##########
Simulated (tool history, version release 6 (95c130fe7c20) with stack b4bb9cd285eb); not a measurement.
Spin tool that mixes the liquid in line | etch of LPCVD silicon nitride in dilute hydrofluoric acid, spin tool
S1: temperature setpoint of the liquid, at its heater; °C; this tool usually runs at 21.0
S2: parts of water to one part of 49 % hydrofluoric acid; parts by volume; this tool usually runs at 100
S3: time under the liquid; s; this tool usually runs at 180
##########

Every record must be transcribed exactly, with no line skipped.

§ **Task result**:
Simulated (tool history, version release 6 (95c130fe7c20) with stack b4bb9cd285eb); not a measurement.
Spin tool that mixes the liquid in line | etch of LPCVD silicon nitride in dilute hydrofluoric acid, spin tool
S1: temperature setpoint of the liquid, at its heater; °C; this tool usually runs at 21.0
S2: parts of water to one part of 49 % hydrofluoric acid; parts by volume; this tool usually runs at 100
S3: time under the liquid; s; this tool usually runs at 180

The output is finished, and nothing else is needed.